### WORK ORDER
With the first line below as the start and the line containing "The tool's runs may not all be listed." as the end, copy every line between them exactly, ends included.

[[ INFORMATION SUPPLIED open ]]

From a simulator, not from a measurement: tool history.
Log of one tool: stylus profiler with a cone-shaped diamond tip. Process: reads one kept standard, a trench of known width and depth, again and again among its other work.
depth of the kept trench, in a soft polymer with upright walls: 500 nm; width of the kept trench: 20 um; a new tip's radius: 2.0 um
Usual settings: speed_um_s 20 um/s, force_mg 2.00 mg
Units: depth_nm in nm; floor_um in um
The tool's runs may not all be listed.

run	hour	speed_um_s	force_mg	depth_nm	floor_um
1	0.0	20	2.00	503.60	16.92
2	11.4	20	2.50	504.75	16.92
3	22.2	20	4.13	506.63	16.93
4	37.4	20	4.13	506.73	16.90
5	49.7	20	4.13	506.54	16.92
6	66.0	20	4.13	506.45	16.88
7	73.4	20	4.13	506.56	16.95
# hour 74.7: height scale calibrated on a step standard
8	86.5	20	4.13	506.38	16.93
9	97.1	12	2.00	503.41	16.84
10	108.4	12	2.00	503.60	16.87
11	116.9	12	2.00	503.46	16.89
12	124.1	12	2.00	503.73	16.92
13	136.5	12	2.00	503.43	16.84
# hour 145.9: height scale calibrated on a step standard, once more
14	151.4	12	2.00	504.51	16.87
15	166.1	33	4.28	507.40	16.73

[[ INFORMATION SUPPLIED closed ]]

### WRITTEN ANSWER
From a simulator, not from a measurement: tool history.
Log of one tool: stylus profiler with a cone-shaped diamond tip. Process: reads one kept standard, a trench of known width and depth, again and again among its other work.
depth of the kept trench, in a soft polymer with upright walls: 500 nm; width of the kept trench: 20 um; a new tip's radius: 2.0 um
Usual settings: speed_um_s 20 um/s, force_mg 2.00 mg
Units: depth_nm in nm; floor_um in um
The tool's runs may not all be listed.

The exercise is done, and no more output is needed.